Given data:
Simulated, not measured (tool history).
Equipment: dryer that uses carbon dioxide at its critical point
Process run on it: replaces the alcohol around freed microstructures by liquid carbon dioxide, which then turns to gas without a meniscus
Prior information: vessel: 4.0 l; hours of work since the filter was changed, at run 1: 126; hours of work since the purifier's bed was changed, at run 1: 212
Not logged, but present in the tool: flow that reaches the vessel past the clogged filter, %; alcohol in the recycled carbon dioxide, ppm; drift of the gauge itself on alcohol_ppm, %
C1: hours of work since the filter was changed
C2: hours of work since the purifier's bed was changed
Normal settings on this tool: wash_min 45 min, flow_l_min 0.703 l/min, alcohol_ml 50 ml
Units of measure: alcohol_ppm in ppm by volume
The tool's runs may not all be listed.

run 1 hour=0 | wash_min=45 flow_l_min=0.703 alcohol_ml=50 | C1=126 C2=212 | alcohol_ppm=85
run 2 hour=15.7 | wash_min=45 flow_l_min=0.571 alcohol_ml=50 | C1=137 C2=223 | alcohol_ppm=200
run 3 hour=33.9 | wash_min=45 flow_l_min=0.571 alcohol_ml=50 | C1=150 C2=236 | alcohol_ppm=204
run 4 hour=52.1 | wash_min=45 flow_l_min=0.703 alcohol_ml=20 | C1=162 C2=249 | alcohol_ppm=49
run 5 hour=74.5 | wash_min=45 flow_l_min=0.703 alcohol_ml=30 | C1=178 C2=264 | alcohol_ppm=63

Task item:
Repeat the data word for word, starting at its first line and stopping after the line that contains "C1: hours of".

Exercise response:
Simulated, not measured (tool history).
Equipment: dryer that uses carbon dioxide at its critical point
Process run on it: replaces the alcohol around freed microstructures by liquid carbon dioxide, which then turns to gas without a meniscus
Prior information: vessel: 4.0 l; hours of work since the filter was changed, at run 1: 126; hours of work since the purifier's bed was changed, at run 1: 212
Not logged, but present in the tool: flow that reaches the vessel past the clogged filter, %; alcohol in the recycled carbon dioxide, ppm; drift of the gauge itself on alcohol_ppm, %
C1: hours of work since the filter was changed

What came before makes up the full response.